Repeat nothing but the lines below running from the one containing "liquid_c: temperature setpoint" to the one containing "time_s: time under the liquid; s; normally 55". Keep both end lines.

§

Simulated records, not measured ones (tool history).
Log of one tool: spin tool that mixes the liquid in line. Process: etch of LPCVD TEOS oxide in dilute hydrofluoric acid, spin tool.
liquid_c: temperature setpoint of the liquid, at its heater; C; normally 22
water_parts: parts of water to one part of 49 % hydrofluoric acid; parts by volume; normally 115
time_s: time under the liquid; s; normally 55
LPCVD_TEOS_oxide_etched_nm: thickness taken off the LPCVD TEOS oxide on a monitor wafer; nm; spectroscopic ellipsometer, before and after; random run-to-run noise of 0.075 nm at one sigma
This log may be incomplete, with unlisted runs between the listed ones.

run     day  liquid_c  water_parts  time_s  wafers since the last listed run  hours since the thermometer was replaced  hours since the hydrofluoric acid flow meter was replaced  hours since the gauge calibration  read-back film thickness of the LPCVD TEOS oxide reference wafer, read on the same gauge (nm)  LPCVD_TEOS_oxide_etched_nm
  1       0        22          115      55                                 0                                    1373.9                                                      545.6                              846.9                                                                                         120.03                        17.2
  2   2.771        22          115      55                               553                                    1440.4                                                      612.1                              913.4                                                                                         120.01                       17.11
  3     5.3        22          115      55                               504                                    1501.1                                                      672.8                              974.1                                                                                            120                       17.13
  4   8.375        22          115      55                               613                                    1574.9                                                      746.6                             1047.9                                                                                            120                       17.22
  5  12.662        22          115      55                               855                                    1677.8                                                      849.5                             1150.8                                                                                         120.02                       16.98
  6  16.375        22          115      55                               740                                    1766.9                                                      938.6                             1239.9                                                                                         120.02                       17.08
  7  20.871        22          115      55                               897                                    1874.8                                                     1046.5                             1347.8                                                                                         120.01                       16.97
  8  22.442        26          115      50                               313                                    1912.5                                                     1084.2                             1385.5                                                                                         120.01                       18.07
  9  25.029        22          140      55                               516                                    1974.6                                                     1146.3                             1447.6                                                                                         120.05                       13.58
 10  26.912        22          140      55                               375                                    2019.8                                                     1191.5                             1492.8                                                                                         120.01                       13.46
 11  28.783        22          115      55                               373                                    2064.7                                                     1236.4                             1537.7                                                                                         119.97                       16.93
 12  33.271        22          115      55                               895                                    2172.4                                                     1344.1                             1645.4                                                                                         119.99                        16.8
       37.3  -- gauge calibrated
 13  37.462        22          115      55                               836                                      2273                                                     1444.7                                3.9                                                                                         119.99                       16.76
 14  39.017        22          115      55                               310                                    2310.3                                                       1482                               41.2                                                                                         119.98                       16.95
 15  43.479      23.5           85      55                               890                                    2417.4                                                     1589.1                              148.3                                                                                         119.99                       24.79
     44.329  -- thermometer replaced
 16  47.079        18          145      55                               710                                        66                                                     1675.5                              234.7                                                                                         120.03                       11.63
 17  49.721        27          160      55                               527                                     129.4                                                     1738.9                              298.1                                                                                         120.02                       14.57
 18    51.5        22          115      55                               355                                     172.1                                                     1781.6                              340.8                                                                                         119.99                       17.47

§

### Answer section:
liquid_c: temperature setpoint of the liquid, at its heater; C; normally 22
water_parts: parts of water to one part of 49 % hydrofluoric acid; parts by volume; normally 115
time_s: time under the liquid; s; normally 55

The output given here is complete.